-- Assigned task --
From the data underneath, reproduce exactly the stretch that begins at the line with "C1: hours of" and ends after the line with "true_pct: true flow, share".

• • •

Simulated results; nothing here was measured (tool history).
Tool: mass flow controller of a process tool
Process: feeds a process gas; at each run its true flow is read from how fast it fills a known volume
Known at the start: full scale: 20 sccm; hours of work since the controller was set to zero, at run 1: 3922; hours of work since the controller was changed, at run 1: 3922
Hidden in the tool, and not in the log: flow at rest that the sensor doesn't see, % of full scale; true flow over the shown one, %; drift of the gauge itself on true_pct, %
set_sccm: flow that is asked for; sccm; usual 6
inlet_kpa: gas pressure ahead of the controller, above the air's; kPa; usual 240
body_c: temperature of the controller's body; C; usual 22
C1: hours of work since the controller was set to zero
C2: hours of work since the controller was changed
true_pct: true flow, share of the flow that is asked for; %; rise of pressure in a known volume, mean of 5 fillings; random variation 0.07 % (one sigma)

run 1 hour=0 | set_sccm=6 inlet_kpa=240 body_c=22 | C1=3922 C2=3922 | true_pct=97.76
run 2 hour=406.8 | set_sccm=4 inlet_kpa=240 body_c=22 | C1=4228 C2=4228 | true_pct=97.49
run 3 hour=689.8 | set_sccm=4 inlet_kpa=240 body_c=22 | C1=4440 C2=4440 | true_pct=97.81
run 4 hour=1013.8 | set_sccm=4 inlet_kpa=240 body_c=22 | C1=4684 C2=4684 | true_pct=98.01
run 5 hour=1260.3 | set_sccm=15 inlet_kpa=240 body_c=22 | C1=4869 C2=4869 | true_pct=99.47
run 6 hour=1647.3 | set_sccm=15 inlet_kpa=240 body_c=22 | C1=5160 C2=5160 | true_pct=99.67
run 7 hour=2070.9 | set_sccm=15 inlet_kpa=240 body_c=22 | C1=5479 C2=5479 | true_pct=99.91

• • •

-- Exercise solution --
C1: hours of work since the controller was set to zero
C2: hours of work since the controller was changed
true_pct: true flow, share of the flow that is asked for; %; rise of pressure in a known volume, mean of 5 fillings; random variation 0.07 % (one sigma)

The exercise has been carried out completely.